===== Recorded data

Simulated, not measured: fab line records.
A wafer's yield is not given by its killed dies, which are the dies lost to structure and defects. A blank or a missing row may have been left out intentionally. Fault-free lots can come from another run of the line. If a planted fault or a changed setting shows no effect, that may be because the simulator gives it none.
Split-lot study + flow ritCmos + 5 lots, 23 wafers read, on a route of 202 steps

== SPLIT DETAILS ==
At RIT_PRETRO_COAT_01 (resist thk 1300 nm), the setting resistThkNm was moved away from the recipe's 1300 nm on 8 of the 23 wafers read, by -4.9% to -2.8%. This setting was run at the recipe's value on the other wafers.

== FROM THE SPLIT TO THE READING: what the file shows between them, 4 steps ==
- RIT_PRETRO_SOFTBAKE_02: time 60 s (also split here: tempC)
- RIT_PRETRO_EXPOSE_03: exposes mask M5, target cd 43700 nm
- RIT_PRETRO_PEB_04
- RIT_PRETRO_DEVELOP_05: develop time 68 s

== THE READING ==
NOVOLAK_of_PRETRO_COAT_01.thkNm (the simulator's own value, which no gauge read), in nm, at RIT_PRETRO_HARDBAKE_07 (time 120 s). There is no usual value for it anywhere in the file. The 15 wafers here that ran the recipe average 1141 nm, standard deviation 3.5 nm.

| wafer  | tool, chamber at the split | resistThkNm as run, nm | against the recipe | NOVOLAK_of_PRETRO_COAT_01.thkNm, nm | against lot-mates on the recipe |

==========

_Requirement_. Would you set down, word for word, the lines from the opening of the entries above through the line with "NOVOLAK_of_PRETRO_COAT_01.thkNm (the simulator's", both included, and no others?

_Exercise response_.
Simulated, not measured: fab line records.
A wafer's yield is not given by its killed dies, which are the dies lost to structure and defects. A blank or a missing row may have been left out intentionally. Fault-free lots can come from another run of the line. If a planted fault or a changed setting shows no effect, that may be because the simulator gives it none.
Split-lot study + flow ritCmos + 5 lots, 23 wafers read, on a route of 202 steps

== SPLIT DETAILS ==
At RIT_PRETRO_COAT_01 (resist thk 1300 nm), the setting resistThkNm was moved away from the recipe's 1300 nm on 8 of the 23 wafers read, by -4.9% to -2.8%. This setting was run at the recipe's value on the other wafers.

== FROM THE SPLIT TO THE READING: what the file shows between them, 4 steps ==
- RIT_PRETRO_SOFTBAKE_02: time 60 s (also split here: tempC)
- RIT_PRETRO_EXPOSE_03: exposes mask M5, target cd 43700 nm
- RIT_PRETRO_PEB_04
- RIT_PRETRO_DEVELOP_05: develop time 68 s

== THE READING ==
NOVOLAK_of_PRETRO_COAT_01.thkNm (the simulator's own value, which no gauge read), in nm, at RIT_PRETRO_HARDBAKE_07 (time 120 s). There is no usual value for it anywhere in the file. The 15 wafers here that ran the recipe average 1141 nm, standard deviation 3.5 nm.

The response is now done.